ASSIGNMENT: Could you copy, exactly as written, every line from the first line of the records through the one containing "start-h: hours from"?

ENTRIES SUPPLIED:
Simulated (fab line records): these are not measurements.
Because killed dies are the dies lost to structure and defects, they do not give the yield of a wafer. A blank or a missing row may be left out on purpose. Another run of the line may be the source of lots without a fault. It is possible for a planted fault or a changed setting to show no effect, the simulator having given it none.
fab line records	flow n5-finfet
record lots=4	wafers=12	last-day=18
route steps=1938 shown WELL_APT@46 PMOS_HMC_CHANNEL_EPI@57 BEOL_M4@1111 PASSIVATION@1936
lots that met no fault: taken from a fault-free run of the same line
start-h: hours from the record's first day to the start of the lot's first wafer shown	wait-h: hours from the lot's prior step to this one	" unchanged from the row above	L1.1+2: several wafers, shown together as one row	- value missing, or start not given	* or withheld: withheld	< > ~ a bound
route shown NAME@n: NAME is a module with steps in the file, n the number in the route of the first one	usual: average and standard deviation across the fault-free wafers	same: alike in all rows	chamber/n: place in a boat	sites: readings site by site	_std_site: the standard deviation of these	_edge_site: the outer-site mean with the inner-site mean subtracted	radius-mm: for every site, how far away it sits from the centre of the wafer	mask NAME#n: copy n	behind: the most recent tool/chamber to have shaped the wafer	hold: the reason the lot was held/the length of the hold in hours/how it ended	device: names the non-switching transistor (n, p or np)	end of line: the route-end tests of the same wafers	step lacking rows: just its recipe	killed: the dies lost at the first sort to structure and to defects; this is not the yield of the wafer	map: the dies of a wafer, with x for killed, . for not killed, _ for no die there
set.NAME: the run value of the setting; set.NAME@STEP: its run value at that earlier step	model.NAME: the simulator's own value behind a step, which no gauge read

WRITTEN RESPONSE:
Simulated (fab line records): these are not measurements.
Because killed dies are the dies lost to structure and defects, they do not give the yield of a wafer. A blank or a missing row may be left out on purpose. Another run of the line may be the source of lots without a fault. It is possible for a planted fault or a changed setting to show no effect, the simulator having given it none.
fab line records	flow n5-finfet
record lots=4	wafers=12	last-day=18
route steps=1938 shown WELL_APT@46 PMOS_HMC_CHANNEL_EPI@57 BEOL_M4@1111 PASSIVATION@1936
lots that met no fault: taken from a fault-free run of the same line
start-h: hours from the record's first day to the start of the lot's first wafer shown	wait-h: hours from the lot's prior step to this one	" unchanged from the row above	L1.1+2: several wafers, shown together as one row	- value missing, or start not given	* or withheld: withheld	< > ~ a bound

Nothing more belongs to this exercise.